▶ **TASK ITEM**
Write out each line of the material below once more, exactly as it appears.

___ DATA SECTION
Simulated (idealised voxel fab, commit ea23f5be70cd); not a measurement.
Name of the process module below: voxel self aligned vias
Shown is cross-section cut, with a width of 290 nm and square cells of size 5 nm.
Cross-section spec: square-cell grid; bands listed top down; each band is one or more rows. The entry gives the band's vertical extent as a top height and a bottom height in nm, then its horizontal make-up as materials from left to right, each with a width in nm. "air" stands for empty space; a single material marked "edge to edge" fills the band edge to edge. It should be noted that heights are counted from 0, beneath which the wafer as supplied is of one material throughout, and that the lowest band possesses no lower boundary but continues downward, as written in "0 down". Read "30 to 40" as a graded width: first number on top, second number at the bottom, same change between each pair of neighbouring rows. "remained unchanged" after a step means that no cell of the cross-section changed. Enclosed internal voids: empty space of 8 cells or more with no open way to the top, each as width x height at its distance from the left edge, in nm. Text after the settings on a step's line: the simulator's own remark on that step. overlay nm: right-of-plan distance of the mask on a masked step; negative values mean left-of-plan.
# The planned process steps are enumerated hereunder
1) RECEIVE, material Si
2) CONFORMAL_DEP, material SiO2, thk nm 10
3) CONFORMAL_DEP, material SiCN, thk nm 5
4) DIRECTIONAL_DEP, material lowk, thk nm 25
______

▶ **TASK RESPONSE**
Simulated (idealised voxel fab, commit ea23f5be70cd); not a measurement.
Name of the process module below: voxel self aligned vias
Shown is cross-section cut, with a width of 290 nm and square cells of size 5 nm.
Cross-section spec: square-cell grid; bands listed top down; each band is one or more rows. The entry gives the band's vertical extent as a top height and a bottom height in nm, then its horizontal make-up as materials from left to right, each with a width in nm. "air" stands for empty space; a single material marked "edge to edge" fills the band edge to edge. It should be noted that heights are counted from 0, beneath which the wafer as supplied is of one material throughout, and that the lowest band possesses no lower boundary but continues downward, as written in "0 down". Read "30 to 40" as a graded width: first number on top, second number at the bottom, same change between each pair of neighbouring rows. "remained unchanged" after a step means that no cell of the cross-section changed. Enclosed internal voids: empty space of 8 cells or more with no open way to the top, each as width x height at its distance from the left edge, in nm. Text after the settings on a step's line: the simulator's own remark on that step. overlay nm: right-of-plan distance of the mask on a masked step; negative values mean left-of-plan.
# The planned process steps are enumerated hereunder
1) RECEIVE, material Si
2) CONFORMAL_DEP, material SiO2, thk nm 10
3) CONFORMAL_DEP, material SiCN, thk nm 5
4) DIRECTIONAL_DEP, material lowk, thk nm 25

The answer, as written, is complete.